--------------------------------
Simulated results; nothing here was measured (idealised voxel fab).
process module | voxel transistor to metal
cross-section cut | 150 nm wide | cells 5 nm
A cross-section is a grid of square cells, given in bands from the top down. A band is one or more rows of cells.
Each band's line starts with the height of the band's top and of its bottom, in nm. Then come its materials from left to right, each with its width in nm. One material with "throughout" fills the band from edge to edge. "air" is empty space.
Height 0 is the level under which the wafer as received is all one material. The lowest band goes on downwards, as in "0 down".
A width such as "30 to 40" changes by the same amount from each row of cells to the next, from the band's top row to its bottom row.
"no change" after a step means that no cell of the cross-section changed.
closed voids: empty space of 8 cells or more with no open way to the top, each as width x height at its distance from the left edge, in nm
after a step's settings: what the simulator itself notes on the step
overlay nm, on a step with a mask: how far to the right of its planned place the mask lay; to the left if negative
--------------------------------

*Work task*
In the entries above, find the line with "process module | voxel transistor to metal" and the line with "Each band's line", then restate word for word both of them and every line between, with nothing more.

*Exercise solution*
process module | voxel transistor to metal
cross-section cut | 150 nm wide | cells 5 nm
A cross-section is a grid of square cells, given in bands from the top down. A band is one or more rows of cells.
Each band's line starts with the height of the band's top and of its bottom, in nm. Then come its materials from left to right, each with its width in nm. One material with "throughout" fills the band from edge to edge. "air" is empty space.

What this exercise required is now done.